→ Required action
A stretch of the entries below is to be set down exactly, running from the line with "12,SELECTIVE_ETCH: etch materials" through the line with "13,OXIDIZE: depth nm 5", both included, and no other line.

→ Data for analysis
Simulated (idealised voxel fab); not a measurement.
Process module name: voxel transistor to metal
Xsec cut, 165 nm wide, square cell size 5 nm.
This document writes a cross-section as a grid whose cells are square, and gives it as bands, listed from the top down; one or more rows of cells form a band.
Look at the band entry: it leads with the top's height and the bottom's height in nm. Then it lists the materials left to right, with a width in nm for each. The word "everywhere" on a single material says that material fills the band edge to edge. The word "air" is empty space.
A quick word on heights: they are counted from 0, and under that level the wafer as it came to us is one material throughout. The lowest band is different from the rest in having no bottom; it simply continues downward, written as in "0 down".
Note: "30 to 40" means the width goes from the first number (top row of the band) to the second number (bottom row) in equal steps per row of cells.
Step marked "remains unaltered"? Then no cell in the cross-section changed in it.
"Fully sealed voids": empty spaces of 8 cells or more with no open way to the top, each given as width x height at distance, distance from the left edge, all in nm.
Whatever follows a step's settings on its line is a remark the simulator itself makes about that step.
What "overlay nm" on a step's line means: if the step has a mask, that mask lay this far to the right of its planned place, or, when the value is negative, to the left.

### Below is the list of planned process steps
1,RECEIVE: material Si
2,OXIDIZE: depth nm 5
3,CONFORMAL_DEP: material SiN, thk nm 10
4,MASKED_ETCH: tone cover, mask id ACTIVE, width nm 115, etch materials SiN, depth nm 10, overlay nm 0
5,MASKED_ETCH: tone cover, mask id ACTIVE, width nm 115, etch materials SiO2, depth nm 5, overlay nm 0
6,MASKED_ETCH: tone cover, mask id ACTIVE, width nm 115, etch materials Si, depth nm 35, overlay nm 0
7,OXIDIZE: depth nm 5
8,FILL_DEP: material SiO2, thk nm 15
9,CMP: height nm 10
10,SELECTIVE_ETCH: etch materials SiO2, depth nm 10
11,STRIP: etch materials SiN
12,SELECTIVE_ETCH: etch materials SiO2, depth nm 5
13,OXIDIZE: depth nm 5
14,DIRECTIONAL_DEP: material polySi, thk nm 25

→ Written response
12,SELECTIVE_ETCH: etch materials SiO2, depth nm 5
13,OXIDIZE: depth nm 5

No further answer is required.